__Excerpted data__.
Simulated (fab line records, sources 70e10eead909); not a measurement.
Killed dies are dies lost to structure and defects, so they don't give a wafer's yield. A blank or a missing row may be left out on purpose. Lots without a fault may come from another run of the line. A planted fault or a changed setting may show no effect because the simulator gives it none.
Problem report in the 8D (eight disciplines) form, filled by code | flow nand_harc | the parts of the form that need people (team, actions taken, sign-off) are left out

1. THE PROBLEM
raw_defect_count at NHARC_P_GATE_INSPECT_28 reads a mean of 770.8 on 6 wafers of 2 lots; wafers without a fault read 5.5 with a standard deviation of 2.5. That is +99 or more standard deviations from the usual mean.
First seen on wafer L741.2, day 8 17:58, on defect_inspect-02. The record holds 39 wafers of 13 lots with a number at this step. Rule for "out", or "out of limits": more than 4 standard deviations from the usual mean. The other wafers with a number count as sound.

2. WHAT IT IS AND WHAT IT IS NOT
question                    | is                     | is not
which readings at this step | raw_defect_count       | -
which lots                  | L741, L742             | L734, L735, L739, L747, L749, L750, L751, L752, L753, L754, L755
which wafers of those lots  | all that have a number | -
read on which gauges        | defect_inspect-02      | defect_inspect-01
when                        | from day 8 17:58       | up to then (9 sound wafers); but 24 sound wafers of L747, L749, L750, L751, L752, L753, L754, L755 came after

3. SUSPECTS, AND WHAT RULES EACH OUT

__Required action__. Nothing beyond the line containing "1. THE PROBLEM" is to be output; the lines above, from the first one onward to that line, are to be transcribed exactly.

__Reply__.
Simulated (fab line records, sources 70e10eead909); not a measurement.
Killed dies are dies lost to structure and defects, so they don't give a wafer's yield. A blank or a missing row may be left out on purpose. Lots without a fault may come from another run of the line. A planted fault or a changed setting may show no effect because the simulator gives it none.
Problem report in the 8D (eight disciplines) form, filled by code | flow nand_harc | the parts of the form that need people (team, actions taken, sign-off) are left out

1. THE PROBLEM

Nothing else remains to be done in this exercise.